Work order. Starting at the top of the entries below, set down every line exactly, please, until you reach the line with "route steps=1302 shown P_GATE@131 END@1302", which is included too.

Entries provided.
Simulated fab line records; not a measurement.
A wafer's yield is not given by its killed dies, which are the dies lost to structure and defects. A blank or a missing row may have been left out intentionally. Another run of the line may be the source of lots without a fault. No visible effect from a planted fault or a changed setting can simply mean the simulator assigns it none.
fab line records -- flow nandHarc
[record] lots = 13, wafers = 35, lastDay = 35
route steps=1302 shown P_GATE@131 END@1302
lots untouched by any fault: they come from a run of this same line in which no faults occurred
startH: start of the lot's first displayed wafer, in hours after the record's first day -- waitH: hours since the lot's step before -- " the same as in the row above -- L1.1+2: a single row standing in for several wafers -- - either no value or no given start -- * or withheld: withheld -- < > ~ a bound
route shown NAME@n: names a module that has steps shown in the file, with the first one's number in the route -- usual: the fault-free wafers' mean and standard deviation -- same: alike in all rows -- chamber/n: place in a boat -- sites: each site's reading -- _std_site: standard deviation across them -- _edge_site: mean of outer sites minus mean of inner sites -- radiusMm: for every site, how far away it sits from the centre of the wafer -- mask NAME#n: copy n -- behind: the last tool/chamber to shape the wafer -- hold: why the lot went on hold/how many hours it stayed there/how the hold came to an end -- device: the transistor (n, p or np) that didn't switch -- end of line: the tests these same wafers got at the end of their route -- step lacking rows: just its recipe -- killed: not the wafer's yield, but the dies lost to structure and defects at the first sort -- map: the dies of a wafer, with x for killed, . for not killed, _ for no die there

Answer section.
Simulated fab line records; not a measurement.
A wafer's yield is not given by its killed dies, which are the dies lost to structure and defects. A blank or a missing row may have been left out intentionally. Another run of the line may be the source of lots without a fault. No visible effect from a planted fault or a changed setting can simply mean the simulator assigns it none.
fab line records -- flow nandHarc
[record] lots = 13, wafers = 35, lastDay = 35
route steps=1302 shown P_GATE@131 END@1302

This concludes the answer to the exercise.